• [Brief]: Would you output the entries below only from the line containing "heater temperature recalibrated" through the line containing "re-zeroed and calibrated", exactly as they stand and with both ends included?

==== Supplied records
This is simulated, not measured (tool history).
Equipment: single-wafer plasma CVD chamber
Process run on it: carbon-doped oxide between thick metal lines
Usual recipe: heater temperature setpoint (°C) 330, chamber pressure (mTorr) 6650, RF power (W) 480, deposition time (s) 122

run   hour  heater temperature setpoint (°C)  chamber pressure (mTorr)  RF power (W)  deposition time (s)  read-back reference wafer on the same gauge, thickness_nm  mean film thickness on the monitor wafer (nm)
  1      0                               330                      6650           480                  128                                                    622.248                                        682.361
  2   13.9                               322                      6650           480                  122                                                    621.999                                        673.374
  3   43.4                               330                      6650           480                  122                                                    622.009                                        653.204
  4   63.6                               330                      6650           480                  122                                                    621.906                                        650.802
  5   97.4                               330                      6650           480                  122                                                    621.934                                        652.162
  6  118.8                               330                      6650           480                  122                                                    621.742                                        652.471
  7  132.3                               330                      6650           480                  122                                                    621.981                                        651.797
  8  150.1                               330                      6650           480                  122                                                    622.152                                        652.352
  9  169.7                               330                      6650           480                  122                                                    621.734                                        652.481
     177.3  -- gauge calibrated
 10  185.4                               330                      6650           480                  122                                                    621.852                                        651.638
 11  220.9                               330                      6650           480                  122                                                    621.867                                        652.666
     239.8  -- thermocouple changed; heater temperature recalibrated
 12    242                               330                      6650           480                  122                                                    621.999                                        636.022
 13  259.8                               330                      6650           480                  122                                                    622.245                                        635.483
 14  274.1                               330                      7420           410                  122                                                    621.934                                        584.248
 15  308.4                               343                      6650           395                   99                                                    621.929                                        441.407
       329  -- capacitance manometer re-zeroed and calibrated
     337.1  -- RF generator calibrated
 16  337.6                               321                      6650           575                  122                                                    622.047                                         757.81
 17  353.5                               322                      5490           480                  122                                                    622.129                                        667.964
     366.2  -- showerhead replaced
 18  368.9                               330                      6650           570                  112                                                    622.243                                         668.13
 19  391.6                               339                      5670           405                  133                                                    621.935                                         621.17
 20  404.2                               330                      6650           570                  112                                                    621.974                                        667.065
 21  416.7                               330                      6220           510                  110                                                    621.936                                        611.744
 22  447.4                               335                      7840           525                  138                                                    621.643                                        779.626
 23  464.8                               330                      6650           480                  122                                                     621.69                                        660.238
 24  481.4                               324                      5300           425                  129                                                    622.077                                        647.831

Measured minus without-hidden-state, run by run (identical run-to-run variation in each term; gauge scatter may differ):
========

• [Worked solution]:
     239.8  -- thermocouple changed; heater temperature recalibrated
 12    242                               330                      6650           480                  122                                                    621.999                                        636.022
 13  259.8                               330                      6650           480                  122                                                    622.245                                        635.483
 14  274.1                               330                      7420           410                  122                                                    621.934                                        584.248
 15  308.4                               343                      6650           395                   99                                                    621.929                                        441.407
       329  -- capacitance manometer re-zeroed and calibrated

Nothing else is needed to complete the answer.